• _Work order_
Transcribe each record as written.

• _Source data_
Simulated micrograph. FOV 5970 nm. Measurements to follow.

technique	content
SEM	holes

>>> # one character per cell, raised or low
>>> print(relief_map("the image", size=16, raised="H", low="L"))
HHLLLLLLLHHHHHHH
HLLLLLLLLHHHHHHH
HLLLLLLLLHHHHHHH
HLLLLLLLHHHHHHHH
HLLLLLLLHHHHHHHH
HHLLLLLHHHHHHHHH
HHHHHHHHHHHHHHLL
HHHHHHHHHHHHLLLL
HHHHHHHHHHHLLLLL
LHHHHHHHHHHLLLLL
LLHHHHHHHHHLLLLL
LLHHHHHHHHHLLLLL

• _Written solution_
Simulated micrograph. FOV 5970 nm. Measurements to follow.

technique	content
SEM	holes

>>> # one character per cell, raised or low
>>> print(relief_map("the image", size=16, raised="H", low="L"))
HHLLLLLLLHHHHHHH
HLLLLLLLLHHHHHHH
HLLLLLLLLHHHHHHH
HLLLLLLLHHHHHHHH
HLLLLLLLHHHHHHHH
HHLLLLLHHHHHHHHH
HHHHHHHHHHHHHHLL
HHHHHHHHHHHHLLLL
HHHHHHHHHHHLLLLL
LHHHHHHHHHHLLLLL
LLHHHHHHHHHLLLLL
LLHHHHHHHHHLLLLL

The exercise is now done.